##### EXTRACTED ENTRIES #####

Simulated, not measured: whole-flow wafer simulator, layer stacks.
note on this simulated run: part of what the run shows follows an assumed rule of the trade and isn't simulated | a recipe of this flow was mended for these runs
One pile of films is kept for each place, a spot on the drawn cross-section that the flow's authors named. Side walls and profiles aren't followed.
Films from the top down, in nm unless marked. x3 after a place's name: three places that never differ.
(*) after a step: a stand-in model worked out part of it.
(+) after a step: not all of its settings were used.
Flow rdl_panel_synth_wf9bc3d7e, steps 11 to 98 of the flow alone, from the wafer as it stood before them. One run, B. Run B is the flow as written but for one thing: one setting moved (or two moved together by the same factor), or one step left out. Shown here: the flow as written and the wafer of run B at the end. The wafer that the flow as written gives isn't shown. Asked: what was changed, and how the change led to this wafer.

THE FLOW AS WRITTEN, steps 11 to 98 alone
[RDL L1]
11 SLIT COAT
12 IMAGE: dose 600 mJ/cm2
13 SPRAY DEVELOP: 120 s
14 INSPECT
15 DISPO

#####

#### REQUIRED ACTION:
Please restate every record above word for word.

#### REPLY:
Simulated, not measured: whole-flow wafer simulator, layer stacks.
note on this simulated run: part of what the run shows follows an assumed rule of the trade and isn't simulated | a recipe of this flow was mended for these runs
One pile of films is kept for each place, a spot on the drawn cross-section that the flow's authors named. Side walls and profiles aren't followed.
Films from the top down, in nm unless marked. x3 after a place's name: three places that never differ.
(*) after a step: a stand-in model worked out part of it.
(+) after a step: not all of its settings were used.
Flow rdl_panel_synth_wf9bc3d7e, steps 11 to 98 of the flow alone, from the wafer as it stood before them. One run, B. Run B is the flow as written but for one thing: one setting moved (or two moved together by the same factor), or one step left out. Shown here: the flow as written and the wafer of run B at the end. The wafer that the flow as written gives isn't shown. Asked: what was changed, and how the change led to this wafer.

THE FLOW AS WRITTEN, steps 11 to 98 alone
[RDL L1]
11 SLIT COAT
12 IMAGE: dose 600 mJ/cm2
13 SPRAY DEVELOP: 120 s
14 INSPECT
15 DISPO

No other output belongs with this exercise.